Write out exactly the lines below that run from the one containing "TiN; 30 nm lowk" through the one containing "TiN; 30 nm SiCN", both included, with no other lines.

[[ Records provided, beginning ]]

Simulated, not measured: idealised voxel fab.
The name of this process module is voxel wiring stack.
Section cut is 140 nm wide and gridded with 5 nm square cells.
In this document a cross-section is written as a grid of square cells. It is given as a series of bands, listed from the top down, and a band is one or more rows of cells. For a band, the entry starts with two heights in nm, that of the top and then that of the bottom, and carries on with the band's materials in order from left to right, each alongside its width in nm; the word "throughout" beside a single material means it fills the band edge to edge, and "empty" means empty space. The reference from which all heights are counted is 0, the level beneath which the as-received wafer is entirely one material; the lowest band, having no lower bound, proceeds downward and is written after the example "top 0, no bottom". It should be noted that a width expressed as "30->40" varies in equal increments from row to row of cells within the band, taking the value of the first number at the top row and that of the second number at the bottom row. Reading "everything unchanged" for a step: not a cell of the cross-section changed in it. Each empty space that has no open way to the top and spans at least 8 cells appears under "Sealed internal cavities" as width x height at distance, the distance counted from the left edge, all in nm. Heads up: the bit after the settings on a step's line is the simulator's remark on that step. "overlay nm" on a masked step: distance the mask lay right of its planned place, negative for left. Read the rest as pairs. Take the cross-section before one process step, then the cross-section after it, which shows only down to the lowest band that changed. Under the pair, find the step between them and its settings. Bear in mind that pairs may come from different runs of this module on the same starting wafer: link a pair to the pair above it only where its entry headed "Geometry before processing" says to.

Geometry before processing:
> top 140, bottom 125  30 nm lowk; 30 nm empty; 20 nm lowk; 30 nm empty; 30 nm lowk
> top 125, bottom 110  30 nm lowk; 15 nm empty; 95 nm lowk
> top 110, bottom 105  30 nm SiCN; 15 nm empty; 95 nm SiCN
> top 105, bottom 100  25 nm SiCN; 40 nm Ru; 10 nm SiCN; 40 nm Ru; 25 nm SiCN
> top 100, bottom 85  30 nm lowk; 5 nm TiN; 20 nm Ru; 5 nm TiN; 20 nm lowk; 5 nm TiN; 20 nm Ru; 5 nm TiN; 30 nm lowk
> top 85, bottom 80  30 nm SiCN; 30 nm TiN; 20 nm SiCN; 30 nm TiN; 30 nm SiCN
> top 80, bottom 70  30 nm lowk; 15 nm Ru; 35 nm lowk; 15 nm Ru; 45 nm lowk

[[ Records provided, end ]]

Task answer ::
> top 100, bottom 85  30 nm lowk; 5 nm TiN; 20 nm Ru; 5 nm TiN; 20 nm lowk; 5 nm TiN; 20 nm Ru; 5 nm TiN; 30 nm lowk
> top 85, bottom 80  30 nm SiCN; 30 nm TiN; 20 nm SiCN; 30 nm TiN; 30 nm SiCN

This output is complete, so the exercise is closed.